§ **Requirement**
Reproduce this listing in full.

---------- Provided data
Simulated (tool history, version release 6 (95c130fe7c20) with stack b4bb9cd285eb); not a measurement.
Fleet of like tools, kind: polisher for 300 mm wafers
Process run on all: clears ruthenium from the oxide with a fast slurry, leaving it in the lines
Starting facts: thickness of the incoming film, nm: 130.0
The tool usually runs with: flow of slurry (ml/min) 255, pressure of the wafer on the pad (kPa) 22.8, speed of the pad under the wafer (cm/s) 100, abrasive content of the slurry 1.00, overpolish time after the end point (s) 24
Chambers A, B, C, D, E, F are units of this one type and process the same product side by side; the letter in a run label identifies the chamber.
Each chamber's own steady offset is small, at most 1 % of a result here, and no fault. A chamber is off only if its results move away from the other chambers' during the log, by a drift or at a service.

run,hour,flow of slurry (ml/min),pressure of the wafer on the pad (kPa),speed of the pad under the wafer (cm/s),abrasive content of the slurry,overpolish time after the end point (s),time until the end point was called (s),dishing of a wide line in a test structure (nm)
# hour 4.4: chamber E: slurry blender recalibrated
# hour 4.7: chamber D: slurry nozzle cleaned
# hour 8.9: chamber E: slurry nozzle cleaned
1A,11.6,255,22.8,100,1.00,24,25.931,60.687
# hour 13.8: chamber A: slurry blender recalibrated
--------------------

§ **Solution**
Simulated (tool history, version release 6 (95c130fe7c20) with stack b4bb9cd285eb); not a measurement.
Fleet of like tools, kind: polisher for 300 mm wafers
Process run on all: clears ruthenium from the oxide with a fast slurry, leaving it in the lines
Starting facts: thickness of the incoming film, nm: 130.0
The tool usually runs with: flow of slurry (ml/min) 255, pressure of the wafer on the pad (kPa) 22.8, speed of the pad under the wafer (cm/s) 100, abrasive content of the slurry 1.00, overpolish time after the end point (s) 24
Chambers A, B, C, D, E, F are units of this one type and process the same product side by side; the letter in a run label identifies the chamber.
Each chamber's own steady offset is small, at most 1 % of a result here, and no fault. A chamber is off only if its results move away from the other chambers' during the log, by a drift or at a service.

run,hour,flow of slurry (ml/min),pressure of the wafer on the pad (kPa),speed of the pad under the wafer (cm/s),abrasive content of the slurry,overpolish time after the end point (s),time until the end point was called (s),dishing of a wide line in a test structure (nm)
# hour 4.4: chamber E: slurry blender recalibrated
# hour 4.7: chamber D: slurry nozzle cleaned
# hour 8.9: chamber E: slurry nozzle cleaned
1A,11.6,255,22.8,100,1.00,24,25.931,60.687
# hour 13.8: chamber A: slurry blender recalibrated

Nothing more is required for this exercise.